- _Material provided_:
______________________________

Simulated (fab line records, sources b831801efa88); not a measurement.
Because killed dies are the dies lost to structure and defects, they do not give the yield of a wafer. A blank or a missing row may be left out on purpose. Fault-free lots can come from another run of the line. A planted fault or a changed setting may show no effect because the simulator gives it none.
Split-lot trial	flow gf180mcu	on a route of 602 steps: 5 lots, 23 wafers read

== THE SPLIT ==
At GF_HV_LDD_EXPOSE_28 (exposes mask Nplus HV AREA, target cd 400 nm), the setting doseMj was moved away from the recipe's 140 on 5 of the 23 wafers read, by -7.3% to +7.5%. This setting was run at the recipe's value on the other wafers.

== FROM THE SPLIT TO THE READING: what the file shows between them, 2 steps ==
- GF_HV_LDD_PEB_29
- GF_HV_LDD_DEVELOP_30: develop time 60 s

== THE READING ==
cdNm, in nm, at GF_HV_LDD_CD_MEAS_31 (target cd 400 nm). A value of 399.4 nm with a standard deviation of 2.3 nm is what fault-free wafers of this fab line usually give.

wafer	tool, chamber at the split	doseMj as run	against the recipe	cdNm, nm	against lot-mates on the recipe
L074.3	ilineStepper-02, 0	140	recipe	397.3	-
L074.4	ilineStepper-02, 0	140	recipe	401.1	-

______________________________

Beginning at the line above that contains "- GF_HV_LDD_DEVELOP_30: develop time 60 s", return each line exactly through the line that contains "on the recipe", and no others.

- GF_HV_LDD_DEVELOP_30: develop time 60 s

== THE READING ==
cdNm, in nm, at GF_HV_LDD_CD_MEAS_31 (target cd 400 nm). A value of 399.4 nm with a standard deviation of 2.3 nm is what fault-free wafers of this fab line usually give.

wafer	tool, chamber at the split	doseMj as run	against the recipe	cdNm, nm	against lot-mates on the recipe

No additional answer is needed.